───── INFORMATION SHOWN

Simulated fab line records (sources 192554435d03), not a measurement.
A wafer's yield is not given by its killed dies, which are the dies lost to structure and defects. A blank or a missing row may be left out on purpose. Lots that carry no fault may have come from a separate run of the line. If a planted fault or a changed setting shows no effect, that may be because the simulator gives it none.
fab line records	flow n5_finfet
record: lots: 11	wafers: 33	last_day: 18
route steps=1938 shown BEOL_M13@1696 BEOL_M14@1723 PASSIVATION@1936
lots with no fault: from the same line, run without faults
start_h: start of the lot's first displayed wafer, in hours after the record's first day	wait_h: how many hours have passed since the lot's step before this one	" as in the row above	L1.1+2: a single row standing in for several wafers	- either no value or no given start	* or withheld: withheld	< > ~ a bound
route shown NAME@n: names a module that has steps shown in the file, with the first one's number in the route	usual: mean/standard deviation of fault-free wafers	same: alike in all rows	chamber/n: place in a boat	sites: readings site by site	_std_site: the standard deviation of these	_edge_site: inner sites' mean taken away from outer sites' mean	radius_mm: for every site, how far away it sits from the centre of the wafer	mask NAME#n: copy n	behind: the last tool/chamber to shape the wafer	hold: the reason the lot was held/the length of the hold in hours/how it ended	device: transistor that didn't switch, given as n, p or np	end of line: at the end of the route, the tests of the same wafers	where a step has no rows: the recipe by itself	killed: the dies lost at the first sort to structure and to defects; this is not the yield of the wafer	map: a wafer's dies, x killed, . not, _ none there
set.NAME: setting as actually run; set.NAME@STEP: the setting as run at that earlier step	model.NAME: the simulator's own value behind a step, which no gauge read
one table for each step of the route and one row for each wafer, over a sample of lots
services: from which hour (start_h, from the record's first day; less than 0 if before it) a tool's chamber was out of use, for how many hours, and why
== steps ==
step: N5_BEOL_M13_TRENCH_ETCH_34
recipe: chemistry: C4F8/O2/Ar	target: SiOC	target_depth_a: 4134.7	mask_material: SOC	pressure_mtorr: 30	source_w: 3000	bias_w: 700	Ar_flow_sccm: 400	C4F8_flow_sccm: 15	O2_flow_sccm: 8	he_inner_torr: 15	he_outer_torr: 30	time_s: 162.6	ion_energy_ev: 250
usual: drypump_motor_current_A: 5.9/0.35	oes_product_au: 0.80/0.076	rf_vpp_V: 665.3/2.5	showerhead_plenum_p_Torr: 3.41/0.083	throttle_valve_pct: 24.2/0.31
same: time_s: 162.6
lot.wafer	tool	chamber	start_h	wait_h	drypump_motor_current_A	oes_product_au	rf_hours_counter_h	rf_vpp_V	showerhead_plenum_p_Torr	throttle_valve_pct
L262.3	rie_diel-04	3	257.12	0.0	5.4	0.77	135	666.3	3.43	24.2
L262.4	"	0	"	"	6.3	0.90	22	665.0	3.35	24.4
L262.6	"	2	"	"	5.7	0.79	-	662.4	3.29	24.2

──────────

◆ ASSIGNMENT: From the start of the data to the line that holds "start_h: start of", retype each line exactly, with both ends included.

◆ RESPONSE:
Simulated fab line records (sources 192554435d03), not a measurement.
A wafer's yield is not given by its killed dies, which are the dies lost to structure and defects. A blank or a missing row may be left out on purpose. Lots that carry no fault may have come from a separate run of the line. If a planted fault or a changed setting shows no effect, that may be because the simulator gives it none.
fab line records	flow n5_finfet
record: lots: 11	wafers: 33	last_day: 18
route steps=1938 shown BEOL_M13@1696 BEOL_M14@1723 PASSIVATION@1936
lots with no fault: from the same line, run without faults
start_h: start of the lot's first displayed wafer, in hours after the record's first day	wait_h: how many hours have passed since the lot's step before this one	" as in the row above	L1.1+2: a single row standing in for several wafers	- either no value or no given start	* or withheld: withheld	< > ~ a bound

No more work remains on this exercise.